- Opening Delimiter -
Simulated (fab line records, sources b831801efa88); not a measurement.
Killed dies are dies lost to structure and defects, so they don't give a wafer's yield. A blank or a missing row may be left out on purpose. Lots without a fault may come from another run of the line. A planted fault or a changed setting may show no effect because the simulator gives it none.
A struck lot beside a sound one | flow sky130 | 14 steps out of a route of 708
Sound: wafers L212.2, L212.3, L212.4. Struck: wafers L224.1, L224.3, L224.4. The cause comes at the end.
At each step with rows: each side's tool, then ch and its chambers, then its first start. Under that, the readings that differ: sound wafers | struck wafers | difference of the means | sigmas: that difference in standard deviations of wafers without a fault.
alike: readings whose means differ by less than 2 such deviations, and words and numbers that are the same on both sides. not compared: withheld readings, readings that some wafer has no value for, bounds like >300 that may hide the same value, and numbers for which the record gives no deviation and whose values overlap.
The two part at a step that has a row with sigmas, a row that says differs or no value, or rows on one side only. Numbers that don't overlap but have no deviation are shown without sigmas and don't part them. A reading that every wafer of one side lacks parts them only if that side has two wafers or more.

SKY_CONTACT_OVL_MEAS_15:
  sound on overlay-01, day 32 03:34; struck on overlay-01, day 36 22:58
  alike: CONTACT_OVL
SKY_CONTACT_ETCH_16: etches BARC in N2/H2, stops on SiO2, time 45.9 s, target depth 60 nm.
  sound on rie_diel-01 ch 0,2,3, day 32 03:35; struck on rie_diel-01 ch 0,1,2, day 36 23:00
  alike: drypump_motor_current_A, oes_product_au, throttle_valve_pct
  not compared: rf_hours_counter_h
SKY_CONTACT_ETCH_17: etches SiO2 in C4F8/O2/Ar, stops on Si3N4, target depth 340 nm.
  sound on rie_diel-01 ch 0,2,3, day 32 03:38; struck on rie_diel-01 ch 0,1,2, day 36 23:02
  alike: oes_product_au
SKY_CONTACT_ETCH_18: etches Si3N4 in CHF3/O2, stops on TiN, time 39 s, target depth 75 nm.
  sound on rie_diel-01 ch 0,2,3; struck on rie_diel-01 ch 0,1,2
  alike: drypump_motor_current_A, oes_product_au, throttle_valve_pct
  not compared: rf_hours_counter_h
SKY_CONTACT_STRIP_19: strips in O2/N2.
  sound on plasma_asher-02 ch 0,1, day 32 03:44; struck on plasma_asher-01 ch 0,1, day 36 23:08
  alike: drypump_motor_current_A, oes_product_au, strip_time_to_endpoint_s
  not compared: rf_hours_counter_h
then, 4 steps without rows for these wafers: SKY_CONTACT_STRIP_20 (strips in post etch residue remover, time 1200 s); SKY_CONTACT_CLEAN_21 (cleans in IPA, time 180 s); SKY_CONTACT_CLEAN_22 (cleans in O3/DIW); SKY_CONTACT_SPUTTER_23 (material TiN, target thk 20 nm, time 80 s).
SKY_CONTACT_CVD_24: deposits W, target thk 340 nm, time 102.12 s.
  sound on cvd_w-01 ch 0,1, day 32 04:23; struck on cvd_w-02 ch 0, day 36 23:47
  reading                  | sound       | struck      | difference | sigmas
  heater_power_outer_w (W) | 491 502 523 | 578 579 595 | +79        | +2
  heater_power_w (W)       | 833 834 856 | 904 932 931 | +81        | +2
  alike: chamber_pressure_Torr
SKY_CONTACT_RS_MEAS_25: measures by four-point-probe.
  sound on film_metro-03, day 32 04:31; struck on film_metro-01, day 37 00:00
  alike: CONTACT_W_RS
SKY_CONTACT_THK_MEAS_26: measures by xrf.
- Closing Delimiter -

• _Work item_: Beginning with the first line of the entries, repeat each line exactly until you have reproduced the one containing "sound on rie_diel-01 ch 0,2,3, day 32 03:35;", and add nothing further.

• _Response area_:
Simulated (fab line records, sources b831801efa88); not a measurement.
Killed dies are dies lost to structure and defects, so they don't give a wafer's yield. A blank or a missing row may be left out on purpose. Lots without a fault may come from another run of the line. A planted fault or a changed setting may show no effect because the simulator gives it none.
A struck lot beside a sound one | flow sky130 | 14 steps out of a route of 708
Sound: wafers L212.2, L212.3, L212.4. Struck: wafers L224.1, L224.3, L224.4. The cause comes at the end.
At each step with rows: each side's tool, then ch and its chambers, then its first start. Under that, the readings that differ: sound wafers | struck wafers | difference of the means | sigmas: that difference in standard deviations of wafers without a fault.
alike: readings whose means differ by less than 2 such deviations, and words and numbers that are the same on both sides. not compared: withheld readings, readings that some wafer has no value for, bounds like >300 that may hide the same value, and numbers for which the record gives no deviation and whose values overlap.
The two part at a step that has a row with sigmas, a row that says differs or no value, or rows on one side only. Numbers that don't overlap but have no deviation are shown without sigmas and don't part them. A reading that every wafer of one side lacks parts them only if that side has two wafers or more.

SKY_CONTACT_OVL_MEAS_15:
  sound on overlay-01, day 32 03:34; struck on overlay-01, day 36 22:58
  alike: CONTACT_OVL
SKY_CONTACT_ETCH_16: etches BARC in N2/H2, stops on SiO2, time 45.9 s, target depth 60 nm.
  sound on rie_diel-01 ch 0,2,3, day 32 03:35; struck on rie_diel-01 ch 0,1,2, day 36 23:00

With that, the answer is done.